_Action item:_ Once the line containing "Quick explanation for" has been copied, stop; copy every line before it exactly, beginning with the first line of the material below.

_Data supplied:_
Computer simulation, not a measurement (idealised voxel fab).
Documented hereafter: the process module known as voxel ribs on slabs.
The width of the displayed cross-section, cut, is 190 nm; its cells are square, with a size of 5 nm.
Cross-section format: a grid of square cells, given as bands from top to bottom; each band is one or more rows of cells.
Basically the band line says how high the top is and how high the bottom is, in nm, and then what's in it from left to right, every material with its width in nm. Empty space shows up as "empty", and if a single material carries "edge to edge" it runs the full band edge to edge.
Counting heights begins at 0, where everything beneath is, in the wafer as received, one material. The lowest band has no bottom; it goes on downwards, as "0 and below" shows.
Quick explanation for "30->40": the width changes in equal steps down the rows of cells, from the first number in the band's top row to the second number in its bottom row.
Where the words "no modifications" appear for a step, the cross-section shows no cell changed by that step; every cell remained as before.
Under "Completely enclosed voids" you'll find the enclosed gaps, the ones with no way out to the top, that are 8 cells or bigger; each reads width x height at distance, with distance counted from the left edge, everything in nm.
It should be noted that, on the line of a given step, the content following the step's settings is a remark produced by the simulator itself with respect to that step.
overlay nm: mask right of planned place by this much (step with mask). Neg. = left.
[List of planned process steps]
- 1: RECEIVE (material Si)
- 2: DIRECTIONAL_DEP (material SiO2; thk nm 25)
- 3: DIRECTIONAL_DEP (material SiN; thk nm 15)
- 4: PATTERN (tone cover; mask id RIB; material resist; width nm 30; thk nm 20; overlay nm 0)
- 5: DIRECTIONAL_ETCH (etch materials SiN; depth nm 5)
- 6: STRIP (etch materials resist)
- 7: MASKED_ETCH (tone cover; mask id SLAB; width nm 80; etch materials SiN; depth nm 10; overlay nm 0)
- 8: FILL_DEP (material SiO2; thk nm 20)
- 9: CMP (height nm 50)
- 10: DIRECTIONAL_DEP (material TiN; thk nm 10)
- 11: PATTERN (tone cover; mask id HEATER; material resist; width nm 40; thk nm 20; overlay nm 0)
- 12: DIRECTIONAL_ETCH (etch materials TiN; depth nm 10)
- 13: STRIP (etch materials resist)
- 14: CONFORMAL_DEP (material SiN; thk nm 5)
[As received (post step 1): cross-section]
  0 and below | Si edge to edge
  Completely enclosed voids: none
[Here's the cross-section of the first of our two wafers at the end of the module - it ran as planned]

_Worked solution:_
Computer simulation, not a measurement (idealised voxel fab).
Documented hereafter: the process module known as voxel ribs on slabs.
The width of the displayed cross-section, cut, is 190 nm; its cells are square, with a size of 5 nm.
Cross-section format: a grid of square cells, given as bands from top to bottom; each band is one or more rows of cells.
Basically the band line says how high the top is and how high the bottom is, in nm, and then what's in it from left to right, every material with its width in nm. Empty space shows up as "empty", and if a single material carries "edge to edge" it runs the full band edge to edge.
Counting heights begins at 0, where everything beneath is, in the wafer as received, one material. The lowest band has no bottom; it goes on downwards, as "0 and below" shows.
Quick explanation for "30->40": the width changes in equal steps down the rows of cells, from the first number in the band's top row to the second number in its bottom row.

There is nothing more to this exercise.